■ Assignment ■
Every entry below must be transcribed exactly, with no line missing.

■ Information given ■
::::::::::
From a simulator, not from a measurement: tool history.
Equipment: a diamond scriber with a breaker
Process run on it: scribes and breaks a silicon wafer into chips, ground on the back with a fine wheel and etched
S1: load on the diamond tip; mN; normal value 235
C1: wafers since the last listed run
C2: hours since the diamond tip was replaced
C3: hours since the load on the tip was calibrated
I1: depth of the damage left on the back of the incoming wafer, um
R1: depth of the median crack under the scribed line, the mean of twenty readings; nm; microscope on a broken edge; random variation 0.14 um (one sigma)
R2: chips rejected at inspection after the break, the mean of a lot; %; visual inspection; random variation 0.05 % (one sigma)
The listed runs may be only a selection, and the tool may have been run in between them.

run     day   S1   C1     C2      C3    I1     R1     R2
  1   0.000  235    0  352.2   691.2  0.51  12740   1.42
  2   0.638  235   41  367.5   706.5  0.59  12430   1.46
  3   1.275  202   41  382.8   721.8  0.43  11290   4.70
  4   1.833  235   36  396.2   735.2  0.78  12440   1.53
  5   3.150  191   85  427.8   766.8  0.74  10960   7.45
::::::::::

■ Written response ■
From a simulator, not from a measurement: tool history.
Equipment: a diamond scriber with a breaker
Process run on it: scribes and breaks a silicon wafer into chips, ground on the back with a fine wheel and etched
S1: load on the diamond tip; mN; normal value 235
C1: wafers since the last listed run
C2: hours since the diamond tip was replaced
C3: hours since the load on the tip was calibrated
I1: depth of the damage left on the back of the incoming wafer, um
R1: depth of the median crack under the scribed line, the mean of twenty readings; nm; microscope on a broken edge; random variation 0.14 um (one sigma)
R2: chips rejected at inspection after the break, the mean of a lot; %; visual inspection; random variation 0.05 % (one sigma)
The listed runs may be only a selection, and the tool may have been run in between them.

run     day   S1   C1     C2      C3    I1     R1     R2
  1   0.000  235    0  352.2   691.2  0.51  12740   1.42
  2   0.638  235   41  367.5   706.5  0.59  12430   1.46
  3   1.275  202   41  382.8   721.8  0.43  11290   4.70
  4   1.833  235   36  396.2   735.2  0.78  12440   1.53
  5   3.150  191   85  427.8   766.8  0.74  10960   7.45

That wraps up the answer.